▸ WORK INSTRUCTION: Up to and including the line with "S1: flow of slurry; ml/min", reproduce the listing below exactly, beginning at its first line.

==================================================

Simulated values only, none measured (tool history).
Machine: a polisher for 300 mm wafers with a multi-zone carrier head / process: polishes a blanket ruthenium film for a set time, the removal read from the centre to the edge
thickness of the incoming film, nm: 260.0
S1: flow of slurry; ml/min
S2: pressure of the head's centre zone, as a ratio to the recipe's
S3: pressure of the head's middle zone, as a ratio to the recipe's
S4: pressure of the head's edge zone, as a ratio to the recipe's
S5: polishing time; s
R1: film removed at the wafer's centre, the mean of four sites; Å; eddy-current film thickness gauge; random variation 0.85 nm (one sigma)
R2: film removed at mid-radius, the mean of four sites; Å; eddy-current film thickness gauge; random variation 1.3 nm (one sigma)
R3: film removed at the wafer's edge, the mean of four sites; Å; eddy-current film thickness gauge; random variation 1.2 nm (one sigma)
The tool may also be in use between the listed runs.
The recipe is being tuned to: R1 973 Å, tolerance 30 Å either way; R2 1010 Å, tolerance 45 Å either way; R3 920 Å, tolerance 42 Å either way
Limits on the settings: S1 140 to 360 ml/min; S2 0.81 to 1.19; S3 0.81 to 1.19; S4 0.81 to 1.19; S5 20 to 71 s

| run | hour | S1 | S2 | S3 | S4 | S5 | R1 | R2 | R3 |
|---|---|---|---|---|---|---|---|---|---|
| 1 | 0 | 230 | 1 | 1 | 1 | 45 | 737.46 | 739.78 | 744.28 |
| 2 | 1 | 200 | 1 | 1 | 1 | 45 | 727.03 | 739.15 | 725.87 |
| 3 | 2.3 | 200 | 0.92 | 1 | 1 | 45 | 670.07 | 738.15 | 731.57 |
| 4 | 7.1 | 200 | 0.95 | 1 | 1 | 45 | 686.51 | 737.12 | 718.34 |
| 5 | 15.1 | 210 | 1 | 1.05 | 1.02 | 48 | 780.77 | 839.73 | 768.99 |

==================================================

▸ ANSWER AREA:
Simulated values only, none measured (tool history).
Machine: a polisher for 300 mm wafers with a multi-zone carrier head / process: polishes a blanket ruthenium film for a set time, the removal read from the centre to the edge
thickness of the incoming film, nm: 260.0
S1: flow of slurry; ml/min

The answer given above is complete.